TASK ITEM - Could you return every record below without changing a word?

-------

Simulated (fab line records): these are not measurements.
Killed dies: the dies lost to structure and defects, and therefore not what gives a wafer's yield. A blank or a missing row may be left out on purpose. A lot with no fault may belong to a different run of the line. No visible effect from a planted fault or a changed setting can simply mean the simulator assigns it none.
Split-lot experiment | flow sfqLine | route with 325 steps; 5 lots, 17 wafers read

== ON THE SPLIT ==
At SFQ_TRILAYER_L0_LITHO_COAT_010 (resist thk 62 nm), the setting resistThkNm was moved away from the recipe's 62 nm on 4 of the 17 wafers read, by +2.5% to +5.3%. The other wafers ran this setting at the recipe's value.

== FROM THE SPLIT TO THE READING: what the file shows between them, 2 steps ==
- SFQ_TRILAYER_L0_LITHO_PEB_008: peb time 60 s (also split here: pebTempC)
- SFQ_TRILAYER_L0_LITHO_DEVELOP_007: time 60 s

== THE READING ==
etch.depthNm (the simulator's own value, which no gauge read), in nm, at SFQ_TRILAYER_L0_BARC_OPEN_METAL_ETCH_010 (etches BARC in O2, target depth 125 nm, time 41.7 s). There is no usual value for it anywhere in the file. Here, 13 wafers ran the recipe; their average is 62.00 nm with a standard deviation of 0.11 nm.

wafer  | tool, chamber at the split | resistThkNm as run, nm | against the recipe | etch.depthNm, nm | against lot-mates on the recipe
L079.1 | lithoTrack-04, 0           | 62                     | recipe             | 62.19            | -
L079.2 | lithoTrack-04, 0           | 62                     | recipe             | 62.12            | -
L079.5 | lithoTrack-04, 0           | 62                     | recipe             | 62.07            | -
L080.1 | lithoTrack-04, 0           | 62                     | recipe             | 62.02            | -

-------

PROBLEM SOLUTION -
Simulated (fab line records): these are not measurements.
Killed dies: the dies lost to structure and defects, and therefore not what gives a wafer's yield. A blank or a missing row may be left out on purpose. A lot with no fault may belong to a different run of the line. No visible effect from a planted fault or a changed setting can simply mean the simulator assigns it none.
Split-lot experiment | flow sfqLine | route with 325 steps; 5 lots, 17 wafers read

== ON THE SPLIT ==
At SFQ_TRILAYER_L0_LITHO_COAT_010 (resist thk 62 nm), the setting resistThkNm was moved away from the recipe's 62 nm on 4 of the 17 wafers read, by +2.5% to +5.3%. The other wafers ran this setting at the recipe's value.

== FROM THE SPLIT TO THE READING: what the file shows between them, 2 steps ==
- SFQ_TRILAYER_L0_LITHO_PEB_008: peb time 60 s (also split here: pebTempC)
- SFQ_TRILAYER_L0_LITHO_DEVELOP_007: time 60 s

== THE READING ==
etch.depthNm (the simulator's own value, which no gauge read), in nm, at SFQ_TRILAYER_L0_BARC_OPEN_METAL_ETCH_010 (etches BARC in O2, target depth 125 nm, time 41.7 s). There is no usual value for it anywhere in the file. Here, 13 wafers ran the recipe; their average is 62.00 nm with a standard deviation of 0.11 nm.

wafer  | tool, chamber at the split | resistThkNm as run, nm | against the recipe | etch.depthNm, nm | against lot-mates on the recipe
L079.1 | lithoTrack-04, 0           | 62                     | recipe             | 62.19            | -
L079.2 | lithoTrack-04, 0           | 62                     | recipe             | 62.12            | -
L079.5 | lithoTrack-04, 0           | 62                     | recipe             | 62.07            | -
L080.1 | lithoTrack-04, 0           | 62                     | recipe             | 62.02            | -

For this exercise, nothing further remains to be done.